> **Action item**
Retype all of the data. Every line must match exactly.

> **Excerpted records**
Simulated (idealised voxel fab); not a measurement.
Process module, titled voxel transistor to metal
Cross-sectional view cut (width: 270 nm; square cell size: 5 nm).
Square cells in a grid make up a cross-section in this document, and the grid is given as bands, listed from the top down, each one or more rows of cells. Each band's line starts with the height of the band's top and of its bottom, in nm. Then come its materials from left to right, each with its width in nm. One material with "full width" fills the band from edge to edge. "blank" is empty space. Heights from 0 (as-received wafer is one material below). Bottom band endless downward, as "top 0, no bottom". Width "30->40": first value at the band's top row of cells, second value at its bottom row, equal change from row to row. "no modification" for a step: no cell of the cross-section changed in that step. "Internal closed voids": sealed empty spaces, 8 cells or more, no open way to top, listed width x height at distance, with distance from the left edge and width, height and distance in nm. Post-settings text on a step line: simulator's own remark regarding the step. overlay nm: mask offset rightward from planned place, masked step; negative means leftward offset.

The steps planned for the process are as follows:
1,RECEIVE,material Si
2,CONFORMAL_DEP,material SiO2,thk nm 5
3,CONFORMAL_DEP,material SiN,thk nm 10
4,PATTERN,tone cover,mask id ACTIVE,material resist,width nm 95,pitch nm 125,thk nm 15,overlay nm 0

> **Response**
Simulated (idealised voxel fab); not a measurement.
Process module, titled voxel transistor to metal
Cross-sectional view cut (width: 270 nm; square cell size: 5 nm).
Square cells in a grid make up a cross-section in this document, and the grid is given as bands, listed from the top down, each one or more rows of cells. Each band's line starts with the height of the band's top and of its bottom, in nm. Then come its materials from left to right, each with its width in nm. One material with "full width" fills the band from edge to edge. "blank" is empty space. Heights from 0 (as-received wafer is one material below). Bottom band endless downward, as "top 0, no bottom". Width "30->40": first value at the band's top row of cells, second value at its bottom row, equal change from row to row. "no modification" for a step: no cell of the cross-section changed in that step. "Internal closed voids": sealed empty spaces, 8 cells or more, no open way to top, listed width x height at distance, with distance from the left edge and width, height and distance in nm. Post-settings text on a step line: simulator's own remark regarding the step. overlay nm: mask offset rightward from planned place, masked step; negative means leftward offset.

The steps planned for the process are as follows:
1,RECEIVE,material Si
2,CONFORMAL_DEP,material SiO2,thk nm 5
3,CONFORMAL_DEP,material SiN,thk nm 10
4,PATTERN,tone cover,mask id ACTIVE,material resist,width nm 95,pitch nm 125,thk nm 15,overlay nm 0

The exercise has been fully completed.